------------------------------------------------
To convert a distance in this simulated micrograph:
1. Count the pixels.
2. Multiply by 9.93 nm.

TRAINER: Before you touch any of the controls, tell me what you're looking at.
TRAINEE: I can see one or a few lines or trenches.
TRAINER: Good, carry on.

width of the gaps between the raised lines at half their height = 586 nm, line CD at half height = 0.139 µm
------------------------------------------------

- Assignment
Copy the full listing word for word.

- Answer section
To convert a distance in this simulated micrograph:
1. Count the pixels.
2. Multiply by 9.93 nm.

TRAINER: Before you touch any of the controls, tell me what you're looking at.
TRAINEE: I can see one or a few lines or trenches.
TRAINER: Good, carry on.

width of the gaps between the raised lines at half their height = 586 nm, line CD at half height = 0.139 µm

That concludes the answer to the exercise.